**INFORMATION GIVEN:**
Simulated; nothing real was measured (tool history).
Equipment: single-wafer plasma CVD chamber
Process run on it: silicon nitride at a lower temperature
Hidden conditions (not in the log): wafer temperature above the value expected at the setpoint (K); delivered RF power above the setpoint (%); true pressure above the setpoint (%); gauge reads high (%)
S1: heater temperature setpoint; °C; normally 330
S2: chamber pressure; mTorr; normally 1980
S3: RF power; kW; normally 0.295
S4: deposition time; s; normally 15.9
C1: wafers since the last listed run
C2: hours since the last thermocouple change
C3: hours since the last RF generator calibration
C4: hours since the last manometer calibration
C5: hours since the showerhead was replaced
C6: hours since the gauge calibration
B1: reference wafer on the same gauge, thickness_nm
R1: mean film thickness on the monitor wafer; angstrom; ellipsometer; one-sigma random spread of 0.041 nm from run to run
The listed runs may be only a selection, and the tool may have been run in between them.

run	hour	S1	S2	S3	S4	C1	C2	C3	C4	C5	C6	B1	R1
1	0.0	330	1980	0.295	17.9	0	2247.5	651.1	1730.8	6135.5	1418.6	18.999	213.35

**WORK ORDER:**
Could you copy every record above exactly as written?

**WRITTEN ANSWER:**
Simulated; nothing real was measured (tool history).
Equipment: single-wafer plasma CVD chamber
Process run on it: silicon nitride at a lower temperature
Hidden conditions (not in the log): wafer temperature above the value expected at the setpoint (K); delivered RF power above the setpoint (%); true pressure above the setpoint (%); gauge reads high (%)
S1: heater temperature setpoint; °C; normally 330
S2: chamber pressure; mTorr; normally 1980
S3: RF power; kW; normally 0.295
S4: deposition time; s; normally 15.9
C1: wafers since the last listed run
C2: hours since the last thermocouple change
C3: hours since the last RF generator calibration
C4: hours since the last manometer calibration
C5: hours since the showerhead was replaced
C6: hours since the gauge calibration
B1: reference wafer on the same gauge, thickness_nm
R1: mean film thickness on the monitor wafer; angstrom; ellipsometer; one-sigma random spread of 0.041 nm from run to run
The listed runs may be only a selection, and the tool may have been run in between them.

run	hour	S1	S2	S3	S4	C1	C2	C3	C4	C5	C6	B1	R1
1	0.0	330	1980	0.295	17.9	0	2247.5	651.1	1730.8	6135.5	1418.6	18.999	213.35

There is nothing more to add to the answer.